•••••

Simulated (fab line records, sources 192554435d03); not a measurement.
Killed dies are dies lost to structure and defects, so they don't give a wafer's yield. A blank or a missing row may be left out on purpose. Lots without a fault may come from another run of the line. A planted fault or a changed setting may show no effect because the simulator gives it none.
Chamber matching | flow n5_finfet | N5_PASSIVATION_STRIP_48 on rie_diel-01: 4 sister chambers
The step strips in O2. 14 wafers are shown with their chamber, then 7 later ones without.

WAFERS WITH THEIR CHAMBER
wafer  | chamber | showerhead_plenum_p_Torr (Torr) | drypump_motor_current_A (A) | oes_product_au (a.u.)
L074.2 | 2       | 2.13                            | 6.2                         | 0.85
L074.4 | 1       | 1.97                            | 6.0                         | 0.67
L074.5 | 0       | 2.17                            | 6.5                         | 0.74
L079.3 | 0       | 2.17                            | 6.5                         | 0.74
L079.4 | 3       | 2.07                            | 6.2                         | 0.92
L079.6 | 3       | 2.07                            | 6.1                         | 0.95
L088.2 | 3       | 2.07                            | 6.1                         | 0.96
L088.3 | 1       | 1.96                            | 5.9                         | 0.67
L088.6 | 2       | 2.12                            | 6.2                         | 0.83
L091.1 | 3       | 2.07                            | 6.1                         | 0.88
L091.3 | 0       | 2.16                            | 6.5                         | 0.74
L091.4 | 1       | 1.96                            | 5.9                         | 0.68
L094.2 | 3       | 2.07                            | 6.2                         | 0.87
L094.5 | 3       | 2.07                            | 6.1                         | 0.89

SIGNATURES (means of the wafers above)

•••••

> _Assigned task_
The data must be duplicated exactly, with nothing left out.

> _Result_
Simulated (fab line records, sources 192554435d03); not a measurement.
Killed dies are dies lost to structure and defects, so they don't give a wafer's yield. A blank or a missing row may be left out on purpose. Lots without a fault may come from another run of the line. A planted fault or a changed setting may show no effect because the simulator gives it none.
Chamber matching | flow n5_finfet | N5_PASSIVATION_STRIP_48 on rie_diel-01: 4 sister chambers
The step strips in O2. 14 wafers are shown with their chamber, then 7 later ones without.

WAFERS WITH THEIR CHAMBER
wafer  | chamber | showerhead_plenum_p_Torr (Torr) | drypump_motor_current_A (A) | oes_product_au (a.u.)
L074.2 | 2       | 2.13                            | 6.2                         | 0.85
L074.4 | 1       | 1.97                            | 6.0                         | 0.67
L074.5 | 0       | 2.17                            | 6.5                         | 0.74
L079.3 | 0       | 2.17                            | 6.5                         | 0.74
L079.4 | 3       | 2.07                            | 6.2                         | 0.92
L079.6 | 3       | 2.07                            | 6.1                         | 0.95
L088.2 | 3       | 2.07                            | 6.1                         | 0.96
L088.3 | 1       | 1.96                            | 5.9                         | 0.67
L088.6 | 2       | 2.12                            | 6.2                         | 0.83
L091.1 | 3       | 2.07                            | 6.1                         | 0.88
L091.3 | 0       | 2.16                            | 6.5                         | 0.74
L091.4 | 1       | 1.96                            | 5.9                         | 0.68
L094.2 | 3       | 2.07                            | 6.2                         | 0.87
L094.5 | 3       | 2.07                            | 6.1                         | 0.89

SIGNATURES (means of the wafers above)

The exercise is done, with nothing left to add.